▶ _Requirement_:
Stop after the line that contains "You wanted to"; until then, restate each line of the entries word for word from the very first.

▶ _Data for review_:
+ + + +

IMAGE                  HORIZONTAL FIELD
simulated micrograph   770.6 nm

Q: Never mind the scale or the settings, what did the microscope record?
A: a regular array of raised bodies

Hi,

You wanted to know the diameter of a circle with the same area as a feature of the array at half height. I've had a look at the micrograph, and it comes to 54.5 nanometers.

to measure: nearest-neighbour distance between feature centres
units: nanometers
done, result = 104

+ + + +

▶ _Answer space_:
IMAGE                  HORIZONTAL FIELD
simulated micrograph   770.6 nm

Q: Never mind the scale or the settings, what did the microscope record?
A: a regular array of raised bodies

Hi,

You wanted to know the diameter of a circle with the same area as a feature of the array at half height. I've had a look at the micrograph, and it comes to 54.5 nanometers.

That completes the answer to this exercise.